* _Extracted records_:
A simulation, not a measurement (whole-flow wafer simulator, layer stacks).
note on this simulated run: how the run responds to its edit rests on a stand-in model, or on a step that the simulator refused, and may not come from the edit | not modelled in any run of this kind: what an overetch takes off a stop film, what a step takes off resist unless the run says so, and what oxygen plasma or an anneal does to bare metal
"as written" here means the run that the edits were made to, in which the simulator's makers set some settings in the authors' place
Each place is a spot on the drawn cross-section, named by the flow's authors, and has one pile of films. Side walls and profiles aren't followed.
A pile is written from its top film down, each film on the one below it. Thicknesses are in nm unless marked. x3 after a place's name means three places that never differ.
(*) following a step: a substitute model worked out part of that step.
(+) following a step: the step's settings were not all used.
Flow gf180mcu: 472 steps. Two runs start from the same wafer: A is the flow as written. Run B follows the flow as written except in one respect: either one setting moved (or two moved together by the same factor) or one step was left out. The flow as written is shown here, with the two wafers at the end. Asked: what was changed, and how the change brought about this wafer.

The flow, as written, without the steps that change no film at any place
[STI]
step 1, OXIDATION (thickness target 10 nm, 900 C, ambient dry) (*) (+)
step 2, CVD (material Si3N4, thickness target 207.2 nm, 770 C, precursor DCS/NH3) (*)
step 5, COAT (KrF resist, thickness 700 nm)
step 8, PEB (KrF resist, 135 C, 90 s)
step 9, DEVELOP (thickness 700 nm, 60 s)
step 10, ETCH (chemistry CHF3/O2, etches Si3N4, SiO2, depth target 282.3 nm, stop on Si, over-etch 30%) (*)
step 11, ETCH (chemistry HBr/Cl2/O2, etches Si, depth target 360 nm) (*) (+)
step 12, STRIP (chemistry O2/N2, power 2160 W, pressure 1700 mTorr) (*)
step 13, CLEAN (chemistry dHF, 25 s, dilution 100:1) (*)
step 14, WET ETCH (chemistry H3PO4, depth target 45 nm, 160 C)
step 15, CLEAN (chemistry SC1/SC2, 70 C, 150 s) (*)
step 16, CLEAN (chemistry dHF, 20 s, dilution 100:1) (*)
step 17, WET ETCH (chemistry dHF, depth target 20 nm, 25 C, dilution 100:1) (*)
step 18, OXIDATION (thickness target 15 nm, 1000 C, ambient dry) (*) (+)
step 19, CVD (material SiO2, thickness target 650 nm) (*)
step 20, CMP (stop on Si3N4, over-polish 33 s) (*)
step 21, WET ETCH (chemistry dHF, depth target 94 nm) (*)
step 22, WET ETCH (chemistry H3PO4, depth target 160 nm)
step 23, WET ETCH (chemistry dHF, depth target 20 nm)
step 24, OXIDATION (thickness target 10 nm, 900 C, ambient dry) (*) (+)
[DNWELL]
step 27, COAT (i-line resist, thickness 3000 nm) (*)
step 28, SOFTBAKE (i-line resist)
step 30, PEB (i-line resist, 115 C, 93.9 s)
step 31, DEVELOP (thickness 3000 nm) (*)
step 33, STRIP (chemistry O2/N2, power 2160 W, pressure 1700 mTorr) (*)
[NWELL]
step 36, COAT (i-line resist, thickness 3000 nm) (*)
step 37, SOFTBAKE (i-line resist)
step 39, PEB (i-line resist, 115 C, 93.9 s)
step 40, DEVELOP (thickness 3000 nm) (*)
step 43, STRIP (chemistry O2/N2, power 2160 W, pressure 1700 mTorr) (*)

* _Work task_: Among the entries above, locate the lines containing "step 13, CLEAN" and "step 17, WET", and transcribe exactly those two lines and all lines between.

* _Task answer_:
step 13, CLEAN (chemistry dHF, 25 s, dilution 100:1) (*)
step 14, WET ETCH (chemistry H3PO4, depth target 45 nm, 160 C)
step 15, CLEAN (chemistry SC1/SC2, 70 C, 150 s) (*)
step 16, CLEAN (chemistry dHF, 20 s, dilution 100:1) (*)
step 17, WET ETCH (chemistry dHF, depth target 20 nm, 25 C, dilution 100:1) (*)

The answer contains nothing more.